ASSIGNMENT - Print the lines of the data, starting with the first, up to and including the line where "This is section" appears.

○ ○ ○

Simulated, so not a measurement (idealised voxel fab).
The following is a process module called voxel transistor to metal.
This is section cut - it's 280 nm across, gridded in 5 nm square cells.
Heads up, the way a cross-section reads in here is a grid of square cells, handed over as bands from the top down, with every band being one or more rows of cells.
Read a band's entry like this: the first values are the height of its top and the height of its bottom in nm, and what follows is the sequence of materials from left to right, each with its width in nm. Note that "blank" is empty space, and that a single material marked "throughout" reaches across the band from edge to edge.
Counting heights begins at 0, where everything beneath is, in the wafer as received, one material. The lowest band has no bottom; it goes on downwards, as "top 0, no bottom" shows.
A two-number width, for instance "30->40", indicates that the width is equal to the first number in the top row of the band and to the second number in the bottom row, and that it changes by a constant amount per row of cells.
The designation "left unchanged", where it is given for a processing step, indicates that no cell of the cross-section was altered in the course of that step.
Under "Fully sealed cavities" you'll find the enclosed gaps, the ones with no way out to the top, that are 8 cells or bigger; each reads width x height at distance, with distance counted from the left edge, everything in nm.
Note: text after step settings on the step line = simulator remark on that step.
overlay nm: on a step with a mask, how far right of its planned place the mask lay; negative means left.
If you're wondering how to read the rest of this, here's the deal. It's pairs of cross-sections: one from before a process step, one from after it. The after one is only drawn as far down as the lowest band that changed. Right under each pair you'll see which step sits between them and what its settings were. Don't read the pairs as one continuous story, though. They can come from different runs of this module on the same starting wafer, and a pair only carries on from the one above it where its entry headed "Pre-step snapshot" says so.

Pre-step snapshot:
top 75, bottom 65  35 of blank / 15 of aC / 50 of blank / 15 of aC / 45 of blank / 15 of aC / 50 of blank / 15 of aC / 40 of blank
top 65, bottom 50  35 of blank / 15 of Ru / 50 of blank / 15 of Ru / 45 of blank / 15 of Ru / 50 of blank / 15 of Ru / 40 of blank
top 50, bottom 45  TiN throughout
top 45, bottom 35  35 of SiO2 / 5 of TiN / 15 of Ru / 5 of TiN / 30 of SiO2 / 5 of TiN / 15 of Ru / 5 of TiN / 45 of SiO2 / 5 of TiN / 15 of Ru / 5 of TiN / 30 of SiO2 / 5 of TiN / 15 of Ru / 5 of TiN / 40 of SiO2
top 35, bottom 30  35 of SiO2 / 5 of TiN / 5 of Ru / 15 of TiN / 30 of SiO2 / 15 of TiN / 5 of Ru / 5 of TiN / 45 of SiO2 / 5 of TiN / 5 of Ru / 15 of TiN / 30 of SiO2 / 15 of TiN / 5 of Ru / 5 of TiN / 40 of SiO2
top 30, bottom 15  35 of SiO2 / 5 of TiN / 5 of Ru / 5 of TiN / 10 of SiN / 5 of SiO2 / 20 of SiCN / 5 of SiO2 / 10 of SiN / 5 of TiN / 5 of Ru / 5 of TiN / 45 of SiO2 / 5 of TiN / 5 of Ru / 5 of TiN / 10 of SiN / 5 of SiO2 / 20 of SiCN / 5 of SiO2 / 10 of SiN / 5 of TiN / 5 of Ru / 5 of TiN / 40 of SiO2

○ ○ ○

ANSWER SECTION -
Simulated, so not a measurement (idealised voxel fab).
The following is a process module called voxel transistor to metal.
This is section cut - it's 280 nm across, gridded in 5 nm square cells.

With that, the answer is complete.